__Assigned task__
Once you find the line with "field, field__w1, field__w2 and 108" in the data that follows, repeat it and every line after it exactly, through the line with "as written: TiN".

__Record set__
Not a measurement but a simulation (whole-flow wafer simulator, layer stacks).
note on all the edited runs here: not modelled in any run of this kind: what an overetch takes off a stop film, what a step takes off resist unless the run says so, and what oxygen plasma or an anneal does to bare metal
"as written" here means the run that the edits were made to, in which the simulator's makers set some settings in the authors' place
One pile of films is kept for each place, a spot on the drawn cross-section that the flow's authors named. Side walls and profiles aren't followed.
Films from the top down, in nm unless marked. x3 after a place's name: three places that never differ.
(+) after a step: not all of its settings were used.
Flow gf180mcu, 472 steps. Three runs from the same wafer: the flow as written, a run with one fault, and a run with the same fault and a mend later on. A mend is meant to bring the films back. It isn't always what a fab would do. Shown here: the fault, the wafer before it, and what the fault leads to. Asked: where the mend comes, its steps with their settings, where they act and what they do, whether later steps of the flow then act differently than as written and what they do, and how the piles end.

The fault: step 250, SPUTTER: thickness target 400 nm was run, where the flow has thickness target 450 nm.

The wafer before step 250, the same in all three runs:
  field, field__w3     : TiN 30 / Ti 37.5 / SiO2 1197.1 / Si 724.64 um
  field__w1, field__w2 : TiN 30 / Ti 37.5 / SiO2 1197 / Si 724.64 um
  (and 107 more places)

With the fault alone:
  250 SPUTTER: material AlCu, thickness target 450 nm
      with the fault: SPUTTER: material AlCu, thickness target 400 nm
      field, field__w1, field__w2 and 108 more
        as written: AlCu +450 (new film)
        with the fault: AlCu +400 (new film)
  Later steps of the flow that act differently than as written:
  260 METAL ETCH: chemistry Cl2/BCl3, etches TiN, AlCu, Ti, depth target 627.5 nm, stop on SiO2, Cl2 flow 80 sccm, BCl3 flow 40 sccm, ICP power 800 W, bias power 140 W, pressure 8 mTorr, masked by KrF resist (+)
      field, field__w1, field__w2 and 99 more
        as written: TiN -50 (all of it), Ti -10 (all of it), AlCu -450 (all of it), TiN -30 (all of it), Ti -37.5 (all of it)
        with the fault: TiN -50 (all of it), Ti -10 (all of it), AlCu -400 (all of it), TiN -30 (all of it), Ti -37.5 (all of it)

__Exercise answer__
      field, field__w1, field__w2 and 108 more
        as written: AlCu +450 (new film)
        with the fault: AlCu +400 (new film)
  Later steps of the flow that act differently than as written:
  260 METAL ETCH: chemistry Cl2/BCl3, etches TiN, AlCu, Ti, depth target 627.5 nm, stop on SiO2, Cl2 flow 80 sccm, BCl3 flow 40 sccm, ICP power 800 W, bias power 140 W, pressure 8 mTorr, masked by KrF resist (+)
      field, field__w1, field__w2 and 99 more
        as written: TiN -50 (all of it), Ti -10 (all of it), AlCu -450 (all of it), TiN -30 (all of it), Ti -37.5 (all of it)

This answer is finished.